#### [Assignment]
Word for word, return the lines from the start of the entries below through the line that has "Think of the".

=== Begin Enclosure ===
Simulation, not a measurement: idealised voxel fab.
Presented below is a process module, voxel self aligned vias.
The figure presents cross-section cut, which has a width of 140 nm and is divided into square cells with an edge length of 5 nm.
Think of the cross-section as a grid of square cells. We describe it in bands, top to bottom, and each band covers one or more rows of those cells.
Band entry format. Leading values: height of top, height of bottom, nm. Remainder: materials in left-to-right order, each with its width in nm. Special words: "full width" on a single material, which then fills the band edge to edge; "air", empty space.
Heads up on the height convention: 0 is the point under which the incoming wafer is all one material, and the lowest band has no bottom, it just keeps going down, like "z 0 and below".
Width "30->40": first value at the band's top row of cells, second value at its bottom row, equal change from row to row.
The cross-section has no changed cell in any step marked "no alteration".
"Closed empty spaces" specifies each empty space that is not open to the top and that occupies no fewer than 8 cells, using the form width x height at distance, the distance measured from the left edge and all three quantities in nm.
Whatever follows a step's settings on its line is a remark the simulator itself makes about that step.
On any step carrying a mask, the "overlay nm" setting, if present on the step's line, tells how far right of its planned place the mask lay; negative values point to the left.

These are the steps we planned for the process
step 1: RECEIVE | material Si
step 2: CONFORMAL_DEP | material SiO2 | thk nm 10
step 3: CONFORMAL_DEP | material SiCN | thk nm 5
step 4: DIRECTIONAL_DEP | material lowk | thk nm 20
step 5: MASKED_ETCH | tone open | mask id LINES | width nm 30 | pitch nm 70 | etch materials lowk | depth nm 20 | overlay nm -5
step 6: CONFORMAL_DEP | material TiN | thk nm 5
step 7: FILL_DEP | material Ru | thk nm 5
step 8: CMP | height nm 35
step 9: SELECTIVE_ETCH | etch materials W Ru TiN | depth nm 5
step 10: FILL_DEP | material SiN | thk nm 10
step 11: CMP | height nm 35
=== End Enclosure ===

#### [Written solution]
Simulation, not a measurement: idealised voxel fab.
Presented below is a process module, voxel self aligned vias.
The figure presents cross-section cut, which has a width of 140 nm and is divided into square cells with an edge length of 5 nm.
Think of the cross-section as a grid of square cells. We describe it in bands, top to bottom, and each band covers one or more rows of those cells.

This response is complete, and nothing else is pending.